§ **Provided material**
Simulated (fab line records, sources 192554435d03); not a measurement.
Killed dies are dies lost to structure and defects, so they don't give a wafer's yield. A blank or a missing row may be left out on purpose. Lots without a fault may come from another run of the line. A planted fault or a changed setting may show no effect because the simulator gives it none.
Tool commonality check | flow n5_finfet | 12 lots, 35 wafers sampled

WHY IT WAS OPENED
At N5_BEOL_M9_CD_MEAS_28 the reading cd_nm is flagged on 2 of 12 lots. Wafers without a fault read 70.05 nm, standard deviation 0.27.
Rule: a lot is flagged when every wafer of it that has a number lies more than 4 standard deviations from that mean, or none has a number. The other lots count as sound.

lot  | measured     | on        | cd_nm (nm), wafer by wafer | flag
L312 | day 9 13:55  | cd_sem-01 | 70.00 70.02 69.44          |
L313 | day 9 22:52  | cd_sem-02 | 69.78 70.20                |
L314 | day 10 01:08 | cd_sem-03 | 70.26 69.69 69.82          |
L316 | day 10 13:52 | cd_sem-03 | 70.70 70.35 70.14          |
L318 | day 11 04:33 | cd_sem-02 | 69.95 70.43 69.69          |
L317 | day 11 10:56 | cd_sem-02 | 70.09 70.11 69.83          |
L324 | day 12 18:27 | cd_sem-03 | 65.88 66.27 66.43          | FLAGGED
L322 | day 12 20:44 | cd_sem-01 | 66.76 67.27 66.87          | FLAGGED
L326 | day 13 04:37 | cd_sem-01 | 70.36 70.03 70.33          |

§ **Assignment**
Out of the data above, give again only the lines starting at the one holding "Killed dies are" and ending at the one holding "WHY IT WAS OPENED", unchanged.

§ **Written response**
Killed dies are dies lost to structure and defects, so they don't give a wafer's yield. A blank or a missing row may be left out on purpose. Lots without a fault may come from another run of the line. A planted fault or a changed setting may show no effect because the simulator gives it none.
Tool commonality check | flow n5_finfet | 12 lots, 35 wafers sampled

WHY IT WAS OPENED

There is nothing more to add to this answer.